◆ WORK ITEM ◆
Each entry, as given, must be output unchanged.

____________________
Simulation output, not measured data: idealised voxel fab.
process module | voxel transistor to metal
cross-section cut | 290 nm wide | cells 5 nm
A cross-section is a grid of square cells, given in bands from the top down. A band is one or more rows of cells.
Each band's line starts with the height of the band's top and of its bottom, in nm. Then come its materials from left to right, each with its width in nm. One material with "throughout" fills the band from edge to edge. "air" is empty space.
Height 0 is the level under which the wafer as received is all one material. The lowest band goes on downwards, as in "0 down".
____________________

◆ ANSWER SPACE ◆
Simulation output, not measured data: idealised voxel fab.
process module | voxel transistor to metal
cross-section cut | 290 nm wide | cells 5 nm
A cross-section is a grid of square cells, given in bands from the top down. A band is one or more rows of cells.
Each band's line starts with the height of the band's top and of its bottom, in nm. Then come its materials from left to right, each with its width in nm. One material with "throughout" fills the band from edge to edge. "air" is empty space.
Height 0 is the level under which the wafer as received is all one material. The lowest band goes on downwards, as in "0 down".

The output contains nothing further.